◆ **TASK ITEM**
Output exactly, with nothing added, the entries from the first line through the line with "- N5_BEOL_M9_EBR_07".

--------
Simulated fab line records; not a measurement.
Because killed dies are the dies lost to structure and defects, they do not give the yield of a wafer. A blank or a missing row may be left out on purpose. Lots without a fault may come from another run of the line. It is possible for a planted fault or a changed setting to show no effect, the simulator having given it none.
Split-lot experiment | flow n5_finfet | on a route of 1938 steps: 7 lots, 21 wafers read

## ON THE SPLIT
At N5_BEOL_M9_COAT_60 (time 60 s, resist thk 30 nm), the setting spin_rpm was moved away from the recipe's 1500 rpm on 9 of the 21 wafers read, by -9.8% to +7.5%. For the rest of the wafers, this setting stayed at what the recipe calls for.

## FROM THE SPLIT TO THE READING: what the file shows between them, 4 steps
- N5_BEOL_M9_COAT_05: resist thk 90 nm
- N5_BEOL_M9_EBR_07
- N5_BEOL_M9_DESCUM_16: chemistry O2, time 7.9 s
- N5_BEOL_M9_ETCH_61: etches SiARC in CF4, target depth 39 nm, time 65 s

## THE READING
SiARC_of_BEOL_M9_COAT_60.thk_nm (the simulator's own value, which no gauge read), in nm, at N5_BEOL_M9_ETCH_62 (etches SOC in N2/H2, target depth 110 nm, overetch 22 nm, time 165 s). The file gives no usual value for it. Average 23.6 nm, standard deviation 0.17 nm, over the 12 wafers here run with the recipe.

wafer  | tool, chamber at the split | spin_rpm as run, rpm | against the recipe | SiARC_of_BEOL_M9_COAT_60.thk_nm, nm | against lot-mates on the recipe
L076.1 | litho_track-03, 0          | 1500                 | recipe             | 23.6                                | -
--------

◆ **WRITTEN RESPONSE**
Simulated fab line records; not a measurement.
Because killed dies are the dies lost to structure and defects, they do not give the yield of a wafer. A blank or a missing row may be left out on purpose. Lots without a fault may come from another run of the line. It is possible for a planted fault or a changed setting to show no effect, the simulator having given it none.
Split-lot experiment | flow n5_finfet | on a route of 1938 steps: 7 lots, 21 wafers read

## ON THE SPLIT
At N5_BEOL_M9_COAT_60 (time 60 s, resist thk 30 nm), the setting spin_rpm was moved away from the recipe's 1500 rpm on 9 of the 21 wafers read, by -9.8% to +7.5%. For the rest of the wafers, this setting stayed at what the recipe calls for.

## FROM THE SPLIT TO THE READING: what the file shows between them, 4 steps
- N5_BEOL_M9_COAT_05: resist thk 90 nm
- N5_BEOL_M9_EBR_07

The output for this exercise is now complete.